• [REQUIRED ACTION]: Each entry below must appear in the output exactly as written.

- - - -

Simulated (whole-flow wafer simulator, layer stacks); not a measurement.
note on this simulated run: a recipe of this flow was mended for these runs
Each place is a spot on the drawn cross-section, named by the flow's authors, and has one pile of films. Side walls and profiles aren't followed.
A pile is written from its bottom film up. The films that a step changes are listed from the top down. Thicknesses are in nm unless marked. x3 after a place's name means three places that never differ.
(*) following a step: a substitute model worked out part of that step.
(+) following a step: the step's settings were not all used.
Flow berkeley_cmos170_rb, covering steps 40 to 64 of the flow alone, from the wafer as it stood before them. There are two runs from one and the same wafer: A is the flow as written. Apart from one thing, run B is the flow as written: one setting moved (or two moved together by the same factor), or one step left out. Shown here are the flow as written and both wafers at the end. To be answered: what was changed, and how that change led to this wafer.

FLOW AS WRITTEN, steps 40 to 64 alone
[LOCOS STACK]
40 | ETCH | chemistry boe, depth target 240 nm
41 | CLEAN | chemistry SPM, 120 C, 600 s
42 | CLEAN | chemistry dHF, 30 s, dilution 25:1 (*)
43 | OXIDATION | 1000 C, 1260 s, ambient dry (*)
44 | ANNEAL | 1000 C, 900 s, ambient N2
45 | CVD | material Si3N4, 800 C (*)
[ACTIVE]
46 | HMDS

- - - -

• [TASK OUTPUT]:
Simulated (whole-flow wafer simulator, layer stacks); not a measurement.
note on this simulated run: a recipe of this flow was mended for these runs
Each place is a spot on the drawn cross-section, named by the flow's authors, and has one pile of films. Side walls and profiles aren't followed.
A pile is written from its bottom film up. The films that a step changes are listed from the top down. Thicknesses are in nm unless marked. x3 after a place's name means three places that never differ.
(*) following a step: a substitute model worked out part of that step.
(+) following a step: the step's settings were not all used.
Flow berkeley_cmos170_rb, covering steps 40 to 64 of the flow alone, from the wafer as it stood before them. There are two runs from one and the same wafer: A is the flow as written. Apart from one thing, run B is the flow as written: one setting moved (or two moved together by the same factor), or one step left out. Shown here are the flow as written and both wafers at the end. To be answered: what was changed, and how that change led to this wafer.

FLOW AS WRITTEN, steps 40 to 64 alone
[LOCOS STACK]
40 | ETCH | chemistry boe, depth target 240 nm
41 | CLEAN | chemistry SPM, 120 C, 600 s
42 | CLEAN | chemistry dHF, 30 s, dilution 25:1 (*)
43 | OXIDATION | 1000 C, 1260 s, ambient dry (*)
44 | ANNEAL | 1000 C, 900 s, ambient N2
45 | CVD | material Si3N4, 800 C (*)
[ACTIVE]
46 | HMDS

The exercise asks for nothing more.